INFORMATION GIVEN.
■ ■ ■ ■ ■ ■ ■
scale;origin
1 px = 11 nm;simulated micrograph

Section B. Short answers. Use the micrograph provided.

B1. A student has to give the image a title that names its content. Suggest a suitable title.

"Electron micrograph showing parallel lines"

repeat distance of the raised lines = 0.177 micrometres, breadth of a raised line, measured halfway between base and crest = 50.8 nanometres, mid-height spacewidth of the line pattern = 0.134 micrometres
■ ■ ■ ■ ■ ■ ■

ASSIGNED TASK.
Write the listing out again so that nothing in it differs from the original.

TASK ANSWER.
scale;origin
1 px = 11 nm;simulated micrograph

Section B. Short answers. Use the micrograph provided.

B1. A student has to give the image a title that names its content. Suggest a suitable title.

"Electron micrograph showing parallel lines"

repeat distance of the raised lines = 0.177 micrometres, breadth of a raised line, measured halfway between base and crest = 50.8 nanometres, mid-height spacewidth of the line pattern = 0.134 micrometres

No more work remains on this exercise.